→ Exercise
When the line containing "Reviewer: The authors" appears in the data below, begin copying there and stop only after the line containing "Authors: We thank".

----------------
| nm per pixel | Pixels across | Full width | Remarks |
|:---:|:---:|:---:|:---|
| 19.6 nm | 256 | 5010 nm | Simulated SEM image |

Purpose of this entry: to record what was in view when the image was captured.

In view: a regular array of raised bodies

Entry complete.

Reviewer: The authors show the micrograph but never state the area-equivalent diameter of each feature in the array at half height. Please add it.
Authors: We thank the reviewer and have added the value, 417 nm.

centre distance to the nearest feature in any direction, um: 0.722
----------------

→ Exercise answer
Reviewer: The authors show the micrograph but never state the area-equivalent diameter of each feature in the array at half height. Please add it.
Authors: We thank the reviewer and have added the value, 417 nm.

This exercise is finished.